* [WORK INSTRUCTION]: Will you return, word for word, only the lines from the top of the data below down to and including the one with "S3: speed of the pad under the wafer; cm/s"?

[SUPPLIED INFORMATION Boundary: Start]

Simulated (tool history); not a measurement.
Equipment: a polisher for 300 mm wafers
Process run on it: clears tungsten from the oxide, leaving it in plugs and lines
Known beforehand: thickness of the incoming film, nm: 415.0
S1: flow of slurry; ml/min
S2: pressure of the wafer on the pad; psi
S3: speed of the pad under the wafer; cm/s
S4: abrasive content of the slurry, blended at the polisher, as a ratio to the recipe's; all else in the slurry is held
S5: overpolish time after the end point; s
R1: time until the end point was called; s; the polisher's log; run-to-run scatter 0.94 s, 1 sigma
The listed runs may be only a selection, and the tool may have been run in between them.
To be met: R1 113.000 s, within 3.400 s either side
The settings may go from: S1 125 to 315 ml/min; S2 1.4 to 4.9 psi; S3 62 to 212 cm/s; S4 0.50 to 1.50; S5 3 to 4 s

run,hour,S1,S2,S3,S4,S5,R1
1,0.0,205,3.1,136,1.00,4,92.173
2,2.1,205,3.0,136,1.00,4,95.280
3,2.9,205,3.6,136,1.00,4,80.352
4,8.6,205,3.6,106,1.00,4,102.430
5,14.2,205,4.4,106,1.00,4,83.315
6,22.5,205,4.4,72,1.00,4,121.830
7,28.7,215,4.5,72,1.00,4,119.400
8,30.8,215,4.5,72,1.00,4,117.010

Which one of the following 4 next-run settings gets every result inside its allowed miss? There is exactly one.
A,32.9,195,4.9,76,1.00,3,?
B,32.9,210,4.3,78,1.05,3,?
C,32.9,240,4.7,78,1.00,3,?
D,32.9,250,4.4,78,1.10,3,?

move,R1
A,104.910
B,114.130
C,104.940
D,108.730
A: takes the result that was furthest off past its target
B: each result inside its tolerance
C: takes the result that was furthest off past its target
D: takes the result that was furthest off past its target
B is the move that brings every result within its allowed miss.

[SUPPLIED INFORMATION Boundary: End]

* [EXERCISE OUTPUT]:
Simulated (tool history); not a measurement.
Equipment: a polisher for 300 mm wafers
Process run on it: clears tungsten from the oxide, leaving it in plugs and lines
Known beforehand: thickness of the incoming film, nm: 415.0
S1: flow of slurry; ml/min
S2: pressure of the wafer on the pad; psi
S3: speed of the pad under the wafer; cm/s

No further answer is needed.